ASSIGNMENT: Could you reproduce the lines below from the one with "R1: thickness taken" through the one with "Run 6, hour"? Keep both ends and add nothing.

*** Block opens ***

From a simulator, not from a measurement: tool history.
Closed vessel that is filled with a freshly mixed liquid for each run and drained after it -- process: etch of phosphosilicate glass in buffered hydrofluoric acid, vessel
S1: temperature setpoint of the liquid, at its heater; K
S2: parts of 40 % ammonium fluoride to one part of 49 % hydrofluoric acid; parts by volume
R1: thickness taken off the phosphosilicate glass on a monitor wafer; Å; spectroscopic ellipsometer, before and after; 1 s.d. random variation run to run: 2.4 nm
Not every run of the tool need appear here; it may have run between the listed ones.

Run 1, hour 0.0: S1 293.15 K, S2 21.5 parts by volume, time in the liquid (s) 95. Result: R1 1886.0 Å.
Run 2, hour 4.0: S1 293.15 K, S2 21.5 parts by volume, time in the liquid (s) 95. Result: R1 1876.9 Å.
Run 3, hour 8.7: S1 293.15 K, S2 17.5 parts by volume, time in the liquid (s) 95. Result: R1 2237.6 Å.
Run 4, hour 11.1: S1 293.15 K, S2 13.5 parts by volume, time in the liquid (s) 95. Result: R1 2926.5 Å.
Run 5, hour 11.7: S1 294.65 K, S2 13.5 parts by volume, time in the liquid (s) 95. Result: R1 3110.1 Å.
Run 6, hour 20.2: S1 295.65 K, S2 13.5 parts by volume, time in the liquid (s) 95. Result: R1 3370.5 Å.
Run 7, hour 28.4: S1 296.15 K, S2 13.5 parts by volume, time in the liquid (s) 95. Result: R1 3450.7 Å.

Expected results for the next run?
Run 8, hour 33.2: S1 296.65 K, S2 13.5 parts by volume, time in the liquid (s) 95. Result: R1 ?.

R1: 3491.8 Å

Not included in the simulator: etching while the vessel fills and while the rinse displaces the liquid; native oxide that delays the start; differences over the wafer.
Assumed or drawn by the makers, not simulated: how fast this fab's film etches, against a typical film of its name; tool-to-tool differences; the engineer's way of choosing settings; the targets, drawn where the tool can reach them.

*** Block closes ***

TASK RESPONSE:
R1: thickness taken off the phosphosilicate glass on a monitor wafer; Å; spectroscopic ellipsometer, before and after; 1 s.d. random variation run to run: 2.4 nm
Not every run of the tool need appear here; it may have run between the listed ones.

Run 1, hour 0.0: S1 293.15 K, S2 21.5 parts by volume, time in the liquid (s) 95. Result: R1 1886.0 Å.
Run 2, hour 4.0: S1 293.15 K, S2 21.5 parts by volume, time in the liquid (s) 95. Result: R1 1876.9 Å.
Run 3, hour 8.7: S1 293.15 K, S2 17.5 parts by volume, time in the liquid (s) 95. Result: R1 2237.6 Å.
Run 4, hour 11.1: S1 293.15 K, S2 13.5 parts by volume, time in the liquid (s) 95. Result: R1 2926.5 Å.
Run 5, hour 11.7: S1 294.65 K, S2 13.5 parts by volume, time in the liquid (s) 95. Result: R1 3110.1 Å.
Run 6, hour 20.2: S1 295.65 K, S2 13.5 parts by volume, time in the liquid (s) 95. Result: R1 3370.5 Å.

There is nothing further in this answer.